» Assignment:
Retyping the data exactly is the task. Include every line.

[Start of Attachment]

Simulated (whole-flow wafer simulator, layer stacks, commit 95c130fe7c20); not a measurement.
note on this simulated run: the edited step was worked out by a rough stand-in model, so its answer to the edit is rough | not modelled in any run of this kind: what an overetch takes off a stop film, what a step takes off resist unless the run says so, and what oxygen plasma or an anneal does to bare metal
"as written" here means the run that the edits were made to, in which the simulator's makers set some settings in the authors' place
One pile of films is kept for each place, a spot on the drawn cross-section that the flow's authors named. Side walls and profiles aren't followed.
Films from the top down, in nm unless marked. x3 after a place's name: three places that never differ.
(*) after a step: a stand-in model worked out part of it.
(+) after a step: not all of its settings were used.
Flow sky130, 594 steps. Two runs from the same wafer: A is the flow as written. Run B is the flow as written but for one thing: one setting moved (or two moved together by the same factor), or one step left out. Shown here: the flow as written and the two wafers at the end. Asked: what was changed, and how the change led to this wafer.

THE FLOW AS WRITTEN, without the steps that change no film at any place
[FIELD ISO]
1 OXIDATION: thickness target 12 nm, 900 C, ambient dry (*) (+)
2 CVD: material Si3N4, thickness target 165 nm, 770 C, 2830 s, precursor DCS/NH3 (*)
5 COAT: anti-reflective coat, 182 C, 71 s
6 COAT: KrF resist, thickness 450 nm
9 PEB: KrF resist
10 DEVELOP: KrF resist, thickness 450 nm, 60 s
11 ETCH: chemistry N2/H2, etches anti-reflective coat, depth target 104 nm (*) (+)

[End of Attachment]

» Expected answer:
Simulated (whole-flow wafer simulator, layer stacks, commit 95c130fe7c20); not a measurement.
note on this simulated run: the edited step was worked out by a rough stand-in model, so its answer to the edit is rough | not modelled in any run of this kind: what an overetch takes off a stop film, what a step takes off resist unless the run says so, and what oxygen plasma or an anneal does to bare metal
"as written" here means the run that the edits were made to, in which the simulator's makers set some settings in the authors' place
One pile of films is kept for each place, a spot on the drawn cross-section that the flow's authors named. Side walls and profiles aren't followed.
Films from the top down, in nm unless marked. x3 after a place's name: three places that never differ.
(*) after a step: a stand-in model worked out part of it.
(+) after a step: not all of its settings were used.
Flow sky130, 594 steps. Two runs from the same wafer: A is the flow as written. Run B is the flow as written but for one thing: one setting moved (or two moved together by the same factor), or one step left out. Shown here: the flow as written and the two wafers at the end. Asked: what was changed, and how the change led to this wafer.

THE FLOW AS WRITTEN, without the steps that change no film at any place
[FIELD ISO]
1 OXIDATION: thickness target 12 nm, 900 C, ambient dry (*) (+)
2 CVD: material Si3N4, thickness target 165 nm, 770 C, 2830 s, precursor DCS/NH3 (*)
5 COAT: anti-reflective coat, 182 C, 71 s
6 COAT: KrF resist, thickness 450 nm
9 PEB: KrF resist
10 DEVELOP: KrF resist, thickness 450 nm, 60 s
11 ETCH: chemistry N2/H2, etches anti-reflective coat, depth target 104 nm (*) (+)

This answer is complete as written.